Brief:
Within the data that follows, set down exactly the lines from the one containing "C1: wafers since the last listed run" through the one containing "B1: reference wafer", both ends included.

※ ※ ※

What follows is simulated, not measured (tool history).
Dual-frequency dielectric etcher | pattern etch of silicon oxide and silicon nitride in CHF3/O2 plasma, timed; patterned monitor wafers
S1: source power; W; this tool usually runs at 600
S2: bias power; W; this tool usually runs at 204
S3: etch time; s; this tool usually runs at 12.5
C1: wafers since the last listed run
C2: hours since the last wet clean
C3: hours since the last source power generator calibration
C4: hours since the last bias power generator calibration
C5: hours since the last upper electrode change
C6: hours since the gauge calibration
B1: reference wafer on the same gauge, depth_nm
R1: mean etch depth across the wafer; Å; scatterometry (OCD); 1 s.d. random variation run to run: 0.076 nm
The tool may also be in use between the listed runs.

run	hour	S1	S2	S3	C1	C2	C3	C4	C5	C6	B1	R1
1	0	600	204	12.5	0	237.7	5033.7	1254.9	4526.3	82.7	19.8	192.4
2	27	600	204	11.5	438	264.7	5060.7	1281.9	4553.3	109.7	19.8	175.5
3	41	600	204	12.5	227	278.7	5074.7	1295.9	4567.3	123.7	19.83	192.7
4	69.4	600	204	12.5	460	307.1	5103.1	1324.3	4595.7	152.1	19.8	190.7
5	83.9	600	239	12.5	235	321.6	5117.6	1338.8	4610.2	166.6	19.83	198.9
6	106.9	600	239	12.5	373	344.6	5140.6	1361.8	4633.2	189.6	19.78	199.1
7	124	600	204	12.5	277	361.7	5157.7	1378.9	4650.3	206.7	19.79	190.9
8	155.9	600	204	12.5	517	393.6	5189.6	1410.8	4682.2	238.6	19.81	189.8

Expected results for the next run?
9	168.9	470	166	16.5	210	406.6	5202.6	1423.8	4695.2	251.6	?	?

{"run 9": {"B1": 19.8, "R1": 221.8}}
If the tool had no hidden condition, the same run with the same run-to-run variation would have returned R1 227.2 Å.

※ ※ ※

Answer space:
C1: wafers since the last listed run
C2: hours since the last wet clean
C3: hours since the last source power generator calibration
C4: hours since the last bias power generator calibration
C5: hours since the last upper electrode change
C6: hours since the gauge calibration
B1: reference wafer on the same gauge, depth_nm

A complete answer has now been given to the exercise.